Segment Start: LISTED RECORDS

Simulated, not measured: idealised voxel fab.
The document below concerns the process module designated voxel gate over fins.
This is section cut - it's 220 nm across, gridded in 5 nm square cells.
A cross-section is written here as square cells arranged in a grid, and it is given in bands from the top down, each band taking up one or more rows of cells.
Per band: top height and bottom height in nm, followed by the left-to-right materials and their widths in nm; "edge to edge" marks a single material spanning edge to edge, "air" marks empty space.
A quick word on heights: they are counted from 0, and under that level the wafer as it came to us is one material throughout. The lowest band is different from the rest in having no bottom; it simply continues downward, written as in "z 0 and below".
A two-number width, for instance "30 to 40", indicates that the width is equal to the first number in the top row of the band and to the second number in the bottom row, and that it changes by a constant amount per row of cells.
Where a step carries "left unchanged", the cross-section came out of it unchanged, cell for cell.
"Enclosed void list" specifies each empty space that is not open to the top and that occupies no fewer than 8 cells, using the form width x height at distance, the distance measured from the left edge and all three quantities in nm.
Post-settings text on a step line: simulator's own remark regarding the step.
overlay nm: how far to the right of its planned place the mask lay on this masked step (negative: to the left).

Segment End: LISTED RECORDS

> TASK ITEM: All of the entries above should be written out verbatim.

> WORKED SOLUTION:
Simulated, not measured: idealised voxel fab.
The document below concerns the process module designated voxel gate over fins.
This is section cut - it's 220 nm across, gridded in 5 nm square cells.
A cross-section is written here as square cells arranged in a grid, and it is given in bands from the top down, each band taking up one or more rows of cells.
Per band: top height and bottom height in nm, followed by the left-to-right materials and their widths in nm; "edge to edge" marks a single material spanning edge to edge, "air" marks empty space.
A quick word on heights: they are counted from 0, and under that level the wafer as it came to us is one material throughout. The lowest band is different from the rest in having no bottom; it simply continues downward, written as in "z 0 and below".
A two-number width, for instance "30 to 40", indicates that the width is equal to the first number in the top row of the band and to the second number in the bottom row, and that it changes by a constant amount per row of cells.
Where a step carries "left unchanged", the cross-section came out of it unchanged, cell for cell.
"Enclosed void list" specifies each empty space that is not open to the top and that occupies no fewer than 8 cells, using the form width x height at distance, the distance measured from the left edge and all three quantities in nm.
Post-settings text on a step line: simulator's own remark regarding the step.
overlay nm: how far to the right of its planned place the mask lay on this masked step (negative: to the left).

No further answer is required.